======== AVAILABLE DATA

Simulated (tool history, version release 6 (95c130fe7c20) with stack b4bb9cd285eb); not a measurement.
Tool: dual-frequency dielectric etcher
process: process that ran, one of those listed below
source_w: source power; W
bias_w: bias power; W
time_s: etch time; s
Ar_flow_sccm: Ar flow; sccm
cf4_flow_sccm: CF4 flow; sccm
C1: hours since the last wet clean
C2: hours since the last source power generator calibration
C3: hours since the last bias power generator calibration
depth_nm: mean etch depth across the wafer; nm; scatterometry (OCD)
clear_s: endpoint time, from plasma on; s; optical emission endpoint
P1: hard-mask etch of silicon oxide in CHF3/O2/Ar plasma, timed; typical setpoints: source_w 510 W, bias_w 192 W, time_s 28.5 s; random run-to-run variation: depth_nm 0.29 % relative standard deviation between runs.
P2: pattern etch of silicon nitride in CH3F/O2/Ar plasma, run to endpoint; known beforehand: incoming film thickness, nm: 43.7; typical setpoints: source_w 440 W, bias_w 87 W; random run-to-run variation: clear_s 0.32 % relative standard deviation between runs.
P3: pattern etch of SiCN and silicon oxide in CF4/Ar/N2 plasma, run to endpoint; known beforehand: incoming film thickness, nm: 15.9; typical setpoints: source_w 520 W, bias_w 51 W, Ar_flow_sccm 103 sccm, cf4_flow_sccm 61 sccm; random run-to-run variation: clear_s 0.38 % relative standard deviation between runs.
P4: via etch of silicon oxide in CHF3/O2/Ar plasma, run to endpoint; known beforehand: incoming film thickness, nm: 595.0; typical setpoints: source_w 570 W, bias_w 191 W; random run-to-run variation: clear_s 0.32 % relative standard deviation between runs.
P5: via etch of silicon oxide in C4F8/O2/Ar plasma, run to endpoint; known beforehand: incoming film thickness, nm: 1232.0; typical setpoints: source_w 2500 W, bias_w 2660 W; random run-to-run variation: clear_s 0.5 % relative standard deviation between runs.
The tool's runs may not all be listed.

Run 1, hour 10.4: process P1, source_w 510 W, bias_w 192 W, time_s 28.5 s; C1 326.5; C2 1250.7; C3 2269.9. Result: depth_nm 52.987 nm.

================

● **REQUIRED ACTION**
Give back, exactly as written, the stretch from the line with "C3: hours since" through the line with "The tool's runs may not all be listed.", and no other lines from the records above.

● **RESPONSE**
C3: hours since the last bias power generator calibration
depth_nm: mean etch depth across the wafer; nm; scatterometry (OCD)
clear_s: endpoint time, from plasma on; s; optical emission endpoint
P1: hard-mask etch of silicon oxide in CHF3/O2/Ar plasma, timed; typical setpoints: source_w 510 W, bias_w 192 W, time_s 28.5 s; random run-to-run variation: depth_nm 0.29 % relative standard deviation between runs.
P2: pattern etch of silicon nitride in CH3F/O2/Ar plasma, run to endpoint; known beforehand: incoming film thickness, nm: 43.7; typical setpoints: source_w 440 W, bias_w 87 W; random run-to-run variation: clear_s 0.32 % relative standard deviation between runs.
P3: pattern etch of SiCN and silicon oxide in CF4/Ar/N2 plasma, run to endpoint; known beforehand: incoming film thickness, nm: 15.9; typical setpoints: source_w 520 W, bias_w 51 W, Ar_flow_sccm 103 sccm, cf4_flow_sccm 61 sccm; random run-to-run variation: clear_s 0.38 % relative standard deviation between runs.
P4: via etch of silicon oxide in CHF3/O2/Ar plasma, run to endpoint; known beforehand: incoming film thickness, nm: 595.0; typical setpoints: source_w 570 W, bias_w 191 W; random run-to-run variation: clear_s 0.32 % relative standard deviation between runs.
P5: via etch of silicon oxide in C4F8/O2/Ar plasma, run to endpoint; known beforehand: incoming film thickness, nm: 1232.0; typical setpoints: source_w 2500 W, bias_w 2660 W; random run-to-run variation: clear_s 0.5 % relative standard deviation between runs.
The tool's runs may not all be listed.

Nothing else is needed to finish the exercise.